§ ASSIGNED TASK: Beneath this instruction is a block of data; output from it exactly the lines that run from the one containing "16 STRIP (etch materials SiN)" through the one containing "## The first", inclusive.

RECORD EXTRACTS: Begin

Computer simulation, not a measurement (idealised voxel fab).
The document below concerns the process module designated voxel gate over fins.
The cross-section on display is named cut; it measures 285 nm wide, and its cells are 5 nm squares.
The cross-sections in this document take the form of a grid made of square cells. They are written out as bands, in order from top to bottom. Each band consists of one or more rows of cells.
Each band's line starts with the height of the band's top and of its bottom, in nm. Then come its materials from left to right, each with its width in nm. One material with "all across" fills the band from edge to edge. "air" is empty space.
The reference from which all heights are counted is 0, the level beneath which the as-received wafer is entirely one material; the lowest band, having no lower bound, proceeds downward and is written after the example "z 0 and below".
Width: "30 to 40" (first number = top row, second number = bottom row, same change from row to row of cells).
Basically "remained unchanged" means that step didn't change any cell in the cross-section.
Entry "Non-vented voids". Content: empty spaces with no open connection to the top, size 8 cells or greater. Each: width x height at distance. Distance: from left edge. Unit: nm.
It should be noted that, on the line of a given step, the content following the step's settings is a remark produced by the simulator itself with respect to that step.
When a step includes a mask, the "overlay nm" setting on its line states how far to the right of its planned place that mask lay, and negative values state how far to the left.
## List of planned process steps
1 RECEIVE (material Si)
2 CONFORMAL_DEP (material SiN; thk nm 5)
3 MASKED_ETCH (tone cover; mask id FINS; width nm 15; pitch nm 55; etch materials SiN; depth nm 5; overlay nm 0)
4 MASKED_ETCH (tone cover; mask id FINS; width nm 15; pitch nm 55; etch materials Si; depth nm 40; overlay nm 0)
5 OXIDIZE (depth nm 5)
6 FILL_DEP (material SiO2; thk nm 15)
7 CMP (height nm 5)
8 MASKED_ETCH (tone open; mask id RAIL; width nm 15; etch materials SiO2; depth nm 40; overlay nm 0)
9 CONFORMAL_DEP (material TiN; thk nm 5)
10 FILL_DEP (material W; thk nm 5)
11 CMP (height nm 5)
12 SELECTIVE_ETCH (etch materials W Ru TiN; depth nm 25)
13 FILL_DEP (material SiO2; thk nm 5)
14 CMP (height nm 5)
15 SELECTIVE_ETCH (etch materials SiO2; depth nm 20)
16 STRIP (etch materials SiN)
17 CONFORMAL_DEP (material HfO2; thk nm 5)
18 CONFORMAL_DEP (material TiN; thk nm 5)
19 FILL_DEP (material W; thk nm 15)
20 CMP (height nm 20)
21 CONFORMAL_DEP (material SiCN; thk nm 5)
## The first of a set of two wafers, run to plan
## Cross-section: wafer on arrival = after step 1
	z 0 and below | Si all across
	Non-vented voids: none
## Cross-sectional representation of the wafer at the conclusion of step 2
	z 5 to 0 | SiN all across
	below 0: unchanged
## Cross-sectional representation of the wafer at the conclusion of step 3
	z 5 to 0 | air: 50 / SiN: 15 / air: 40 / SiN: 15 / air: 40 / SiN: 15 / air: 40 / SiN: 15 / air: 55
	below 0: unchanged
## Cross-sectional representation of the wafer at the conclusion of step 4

RECORD EXTRACTS: End

§ PROBLEM SOLUTION:
16 STRIP (etch materials SiN)
17 CONFORMAL_DEP (material HfO2; thk nm 5)
18 CONFORMAL_DEP (material TiN; thk nm 5)
19 FILL_DEP (material W; thk nm 15)
20 CMP (height nm 20)
21 CONFORMAL_DEP (material SiCN; thk nm 5)
## The first of a set of two wafers, run to plan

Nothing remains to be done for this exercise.